# Required action
The lines to repeat are those below from the one containing "-10 to -30: SiO2" down to the one containing "10 to 5: W 85 | TiN 105 | W 60", both included; reproduce them exactly and nothing else.

# Data extract

····················

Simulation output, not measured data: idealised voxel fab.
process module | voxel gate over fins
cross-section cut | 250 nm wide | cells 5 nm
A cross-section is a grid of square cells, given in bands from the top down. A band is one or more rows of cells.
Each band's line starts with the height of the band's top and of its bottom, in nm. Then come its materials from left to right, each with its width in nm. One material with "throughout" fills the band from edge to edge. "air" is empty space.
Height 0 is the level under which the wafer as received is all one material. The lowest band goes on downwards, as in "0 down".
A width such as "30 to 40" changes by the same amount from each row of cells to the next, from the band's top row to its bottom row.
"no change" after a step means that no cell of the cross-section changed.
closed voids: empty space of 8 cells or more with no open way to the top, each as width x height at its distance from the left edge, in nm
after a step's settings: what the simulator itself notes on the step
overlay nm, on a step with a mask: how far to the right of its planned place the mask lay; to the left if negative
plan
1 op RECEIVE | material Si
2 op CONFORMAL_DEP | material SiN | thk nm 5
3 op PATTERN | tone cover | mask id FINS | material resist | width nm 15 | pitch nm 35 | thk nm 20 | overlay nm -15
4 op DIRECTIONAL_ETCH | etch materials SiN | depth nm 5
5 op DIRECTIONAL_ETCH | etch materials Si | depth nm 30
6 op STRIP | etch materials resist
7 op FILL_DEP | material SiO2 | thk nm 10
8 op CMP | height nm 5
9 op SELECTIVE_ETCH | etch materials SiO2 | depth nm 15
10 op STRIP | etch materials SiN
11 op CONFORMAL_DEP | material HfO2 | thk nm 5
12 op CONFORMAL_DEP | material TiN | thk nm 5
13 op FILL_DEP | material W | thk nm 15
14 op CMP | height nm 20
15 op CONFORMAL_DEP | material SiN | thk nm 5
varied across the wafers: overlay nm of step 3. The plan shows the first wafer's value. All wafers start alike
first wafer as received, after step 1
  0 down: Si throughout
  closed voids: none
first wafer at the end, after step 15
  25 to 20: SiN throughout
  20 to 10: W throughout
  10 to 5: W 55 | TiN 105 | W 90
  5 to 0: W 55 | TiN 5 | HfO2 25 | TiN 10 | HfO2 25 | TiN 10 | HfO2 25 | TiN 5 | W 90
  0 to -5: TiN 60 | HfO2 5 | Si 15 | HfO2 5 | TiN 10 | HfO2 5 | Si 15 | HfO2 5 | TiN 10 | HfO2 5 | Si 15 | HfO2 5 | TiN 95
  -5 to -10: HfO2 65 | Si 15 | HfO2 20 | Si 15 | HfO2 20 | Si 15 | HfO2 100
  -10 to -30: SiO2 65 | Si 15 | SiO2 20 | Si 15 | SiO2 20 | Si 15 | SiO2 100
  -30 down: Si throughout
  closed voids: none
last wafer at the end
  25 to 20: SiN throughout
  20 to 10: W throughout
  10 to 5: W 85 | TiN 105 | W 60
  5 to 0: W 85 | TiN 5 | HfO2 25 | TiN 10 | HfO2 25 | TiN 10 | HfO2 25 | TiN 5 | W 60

····················

# Task answer
  -10 to -30: SiO2 65 | Si 15 | SiO2 20 | Si 15 | SiO2 20 | Si 15 | SiO2 100
  -30 down: Si throughout
  closed voids: none
last wafer at the end
  25 to 20: SiN throughout
  20 to 10: W throughout
  10 to 5: W 85 | TiN 105 | W 60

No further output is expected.